Segment Start: Information provided

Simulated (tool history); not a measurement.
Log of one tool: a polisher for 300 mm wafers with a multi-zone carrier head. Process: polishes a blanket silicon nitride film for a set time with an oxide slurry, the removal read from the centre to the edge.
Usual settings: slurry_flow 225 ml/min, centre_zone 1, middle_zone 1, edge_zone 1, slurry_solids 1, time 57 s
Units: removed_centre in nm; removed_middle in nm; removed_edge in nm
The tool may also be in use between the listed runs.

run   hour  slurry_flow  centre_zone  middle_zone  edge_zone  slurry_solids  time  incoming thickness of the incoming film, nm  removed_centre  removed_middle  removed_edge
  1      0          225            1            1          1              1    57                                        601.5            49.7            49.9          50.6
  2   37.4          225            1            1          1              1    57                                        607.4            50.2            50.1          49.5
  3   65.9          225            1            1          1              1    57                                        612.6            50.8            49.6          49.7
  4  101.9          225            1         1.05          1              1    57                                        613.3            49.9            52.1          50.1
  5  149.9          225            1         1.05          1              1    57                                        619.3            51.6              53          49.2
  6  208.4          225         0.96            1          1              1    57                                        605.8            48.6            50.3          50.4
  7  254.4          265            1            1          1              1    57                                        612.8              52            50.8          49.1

Segment End: Information provided

__Exercise__:
Set every entry down verbatim.

__Task response__:
Simulated (tool history); not a measurement.
Log of one tool: a polisher for 300 mm wafers with a multi-zone carrier head. Process: polishes a blanket silicon nitride film for a set time with an oxide slurry, the removal read from the centre to the edge.
Usual settings: slurry_flow 225 ml/min, centre_zone 1, middle_zone 1, edge_zone 1, slurry_solids 1, time 57 s
Units: removed_centre in nm; removed_middle in nm; removed_edge in nm
The tool may also be in use between the listed runs.

run   hour  slurry_flow  centre_zone  middle_zone  edge_zone  slurry_solids  time  incoming thickness of the incoming film, nm  removed_centre  removed_middle  removed_edge
  1      0          225            1            1          1              1    57                                        601.5            49.7            49.9          50.6
  2   37.4          225            1            1          1              1    57                                        607.4            50.2            50.1          49.5
  3   65.9          225            1            1          1              1    57                                        612.6            50.8            49.6          49.7
  4  101.9          225            1         1.05          1              1    57                                        613.3            49.9            52.1          50.1
  5  149.9          225            1         1.05          1              1    57                                        619.3            51.6              53          49.2
  6  208.4          225         0.96            1          1              1    57                                        605.8            48.6            50.3          50.4
  7  254.4          265            1            1          1              1    57                                        612.8              52            50.8          49.1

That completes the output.